Dataset entries →
<<<<

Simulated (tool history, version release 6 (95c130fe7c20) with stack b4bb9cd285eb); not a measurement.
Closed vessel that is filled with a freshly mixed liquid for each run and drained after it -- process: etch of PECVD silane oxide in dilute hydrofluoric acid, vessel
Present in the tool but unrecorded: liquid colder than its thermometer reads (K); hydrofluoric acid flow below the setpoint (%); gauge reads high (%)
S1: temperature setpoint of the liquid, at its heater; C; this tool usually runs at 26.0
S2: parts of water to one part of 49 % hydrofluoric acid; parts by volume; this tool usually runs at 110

>>>>

Work order → Repeat every record exactly as written, please.

Answer space →
Simulated (tool history, version release 6 (95c130fe7c20) with stack b4bb9cd285eb); not a measurement.
Closed vessel that is filled with a freshly mixed liquid for each run and drained after it -- process: etch of PECVD silane oxide in dilute hydrofluoric acid, vessel
Present in the tool but unrecorded: liquid colder than its thermometer reads (K); hydrofluoric acid flow below the setpoint (%); gauge reads high (%)
S1: temperature setpoint of the liquid, at its heater; C; this tool usually runs at 26.0
S2: parts of water to one part of 49 % hydrofluoric acid; parts by volume; this tool usually runs at 110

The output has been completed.